▶ _Work task_
Would you copy the material below word for word, beginning with its first line and ending with the line that contains "DDDDDDDDDDDDDDDDUUUUUUUUDDDDDDDD"?

▶ _Entries supplied_
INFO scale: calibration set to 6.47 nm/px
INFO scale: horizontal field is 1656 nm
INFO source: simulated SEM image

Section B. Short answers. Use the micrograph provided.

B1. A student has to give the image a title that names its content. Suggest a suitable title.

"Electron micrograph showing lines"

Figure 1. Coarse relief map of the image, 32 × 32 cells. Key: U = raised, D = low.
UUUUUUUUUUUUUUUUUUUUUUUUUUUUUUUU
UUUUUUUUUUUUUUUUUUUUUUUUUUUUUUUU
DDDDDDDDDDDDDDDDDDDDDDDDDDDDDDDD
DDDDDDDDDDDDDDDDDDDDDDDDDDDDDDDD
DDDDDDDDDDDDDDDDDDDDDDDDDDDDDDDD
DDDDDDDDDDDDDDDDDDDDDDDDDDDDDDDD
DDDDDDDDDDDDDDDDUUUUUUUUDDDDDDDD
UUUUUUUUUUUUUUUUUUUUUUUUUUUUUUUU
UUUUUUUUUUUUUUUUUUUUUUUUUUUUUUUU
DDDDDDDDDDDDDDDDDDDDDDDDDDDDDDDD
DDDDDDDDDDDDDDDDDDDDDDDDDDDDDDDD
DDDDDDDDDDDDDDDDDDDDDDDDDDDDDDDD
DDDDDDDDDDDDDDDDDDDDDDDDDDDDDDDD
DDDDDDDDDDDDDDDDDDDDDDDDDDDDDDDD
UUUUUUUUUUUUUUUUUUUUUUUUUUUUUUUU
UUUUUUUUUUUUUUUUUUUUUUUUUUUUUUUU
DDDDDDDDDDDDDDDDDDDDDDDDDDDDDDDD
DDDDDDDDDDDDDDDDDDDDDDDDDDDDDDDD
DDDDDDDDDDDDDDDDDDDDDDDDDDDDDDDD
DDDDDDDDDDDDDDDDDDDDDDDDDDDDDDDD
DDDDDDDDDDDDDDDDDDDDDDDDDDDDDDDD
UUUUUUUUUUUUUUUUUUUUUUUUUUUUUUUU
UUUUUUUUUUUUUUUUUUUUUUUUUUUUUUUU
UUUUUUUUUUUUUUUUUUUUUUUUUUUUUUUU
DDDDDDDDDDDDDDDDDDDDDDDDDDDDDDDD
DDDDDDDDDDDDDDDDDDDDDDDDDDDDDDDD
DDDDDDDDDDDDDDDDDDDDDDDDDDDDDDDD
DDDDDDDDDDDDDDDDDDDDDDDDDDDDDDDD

▶ _Written reply_
INFO scale: calibration set to 6.47 nm/px
INFO scale: horizontal field is 1656 nm
INFO source: simulated SEM image

Section B. Short answers. Use the micrograph provided.

B1. A student has to give the image a title that names its content. Suggest a suitable title.

"Electron micrograph showing lines"

Figure 1. Coarse relief map of the image, 32 × 32 cells. Key: U = raised, D = low.
UUUUUUUUUUUUUUUUUUUUUUUUUUUUUUUU
UUUUUUUUUUUUUUUUUUUUUUUUUUUUUUUU
DDDDDDDDDDDDDDDDDDDDDDDDDDDDDDDD
DDDDDDDDDDDDDDDDDDDDDDDDDDDDDDDD
DDDDDDDDDDDDDDDDDDDDDDDDDDDDDDDD
DDDDDDDDDDDDDDDDDDDDDDDDDDDDDDDD
DDDDDDDDDDDDDDDDUUUUUUUUDDDDDDDD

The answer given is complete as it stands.